| Requirement |
Nothing but the lines from the start of the entries through the line containing "The tool may" should appear in the answer, each given exactly.

| Provided records |
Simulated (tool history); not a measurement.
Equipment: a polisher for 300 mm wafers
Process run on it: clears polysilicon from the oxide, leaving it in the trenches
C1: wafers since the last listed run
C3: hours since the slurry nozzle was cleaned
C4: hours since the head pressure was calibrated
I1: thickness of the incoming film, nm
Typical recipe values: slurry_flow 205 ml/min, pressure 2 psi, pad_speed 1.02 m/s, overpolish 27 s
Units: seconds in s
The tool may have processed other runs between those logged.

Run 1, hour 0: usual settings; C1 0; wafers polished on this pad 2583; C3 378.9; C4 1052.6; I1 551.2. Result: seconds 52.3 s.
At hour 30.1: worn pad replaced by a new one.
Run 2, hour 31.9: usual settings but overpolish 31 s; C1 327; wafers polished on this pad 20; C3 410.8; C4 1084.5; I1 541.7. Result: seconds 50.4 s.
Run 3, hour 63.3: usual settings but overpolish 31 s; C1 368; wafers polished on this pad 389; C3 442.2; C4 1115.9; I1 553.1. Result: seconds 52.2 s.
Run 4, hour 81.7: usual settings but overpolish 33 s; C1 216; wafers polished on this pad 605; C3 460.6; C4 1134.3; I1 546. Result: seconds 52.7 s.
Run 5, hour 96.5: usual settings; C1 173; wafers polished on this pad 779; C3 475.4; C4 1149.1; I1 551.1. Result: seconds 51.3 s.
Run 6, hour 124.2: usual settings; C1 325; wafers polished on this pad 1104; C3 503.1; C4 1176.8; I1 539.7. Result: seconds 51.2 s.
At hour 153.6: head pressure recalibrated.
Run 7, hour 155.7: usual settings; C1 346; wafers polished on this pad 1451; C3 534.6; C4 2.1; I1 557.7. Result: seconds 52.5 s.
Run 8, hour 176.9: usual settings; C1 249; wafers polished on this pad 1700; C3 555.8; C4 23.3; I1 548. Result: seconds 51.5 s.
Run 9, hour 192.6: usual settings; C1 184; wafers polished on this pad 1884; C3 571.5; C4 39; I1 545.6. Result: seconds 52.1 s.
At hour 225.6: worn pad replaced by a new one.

| Written response |
Simulated (tool history); not a measurement.
Equipment: a polisher for 300 mm wafers
Process run on it: clears polysilicon from the oxide, leaving it in the trenches
C1: wafers since the last listed run
C3: hours since the slurry nozzle was cleaned
C4: hours since the head pressure was calibrated
I1: thickness of the incoming film, nm
Typical recipe values: slurry_flow 205 ml/min, pressure 2 psi, pad_speed 1.02 m/s, overpolish 27 s
Units: seconds in s
The tool may have processed other runs between those logged.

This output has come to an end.